### WORK REQUEST
Go through the following data and transcribe exactly the stretch of lines from the one holding "Section B. Short" to the one holding "Please estimate the", both included.

⟨

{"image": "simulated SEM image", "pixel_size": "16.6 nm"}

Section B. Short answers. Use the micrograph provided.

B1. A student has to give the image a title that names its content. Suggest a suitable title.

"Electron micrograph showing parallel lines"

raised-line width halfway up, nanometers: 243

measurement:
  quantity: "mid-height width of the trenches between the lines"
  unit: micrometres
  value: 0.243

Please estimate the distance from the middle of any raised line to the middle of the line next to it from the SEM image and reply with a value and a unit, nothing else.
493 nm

⟩

### WRITTEN REPLY
Section B. Short answers. Use the micrograph provided.

B1. A student has to give the image a title that names its content. Suggest a suitable title.

"Electron micrograph showing parallel lines"

raised-line width halfway up, nanometers: 243

measurement:
  quantity: "mid-height width of the trenches between the lines"
  unit: micrometres
  value: 0.243

Please estimate the distance from the middle of any raised line to the middle of the line next to it from the SEM image and reply with a value and a unit, nothing else.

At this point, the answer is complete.